(DATA FOR ANALYSIS Opens)
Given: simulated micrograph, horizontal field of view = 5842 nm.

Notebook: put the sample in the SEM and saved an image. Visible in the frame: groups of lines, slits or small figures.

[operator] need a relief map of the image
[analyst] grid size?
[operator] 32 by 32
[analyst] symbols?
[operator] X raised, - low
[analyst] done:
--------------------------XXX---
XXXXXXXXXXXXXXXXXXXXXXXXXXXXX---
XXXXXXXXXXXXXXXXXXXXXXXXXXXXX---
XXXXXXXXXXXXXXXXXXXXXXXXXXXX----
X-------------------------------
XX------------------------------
(DATA FOR ANALYSIS Closes)

### ACTIVITY
The records above must each be restated exactly as they stand.

### RESPONSE AREA
Given: simulated micrograph, horizontal field of view = 5842 nm.

Notebook: put the sample in the SEM and saved an image. Visible in the frame: groups of lines, slits or small figures.

[operator] need a relief map of the image
[analyst] grid size?
[operator] 32 by 32
[analyst] symbols?
[operator] X raised, - low
[analyst] done:
--------------------------XXX---
XXXXXXXXXXXXXXXXXXXXXXXXXXXXX---
XXXXXXXXXXXXXXXXXXXXXXXXXXXXX---
XXXXXXXXXXXXXXXXXXXXXXXXXXXX----
X-------------------------------
XX------------------------------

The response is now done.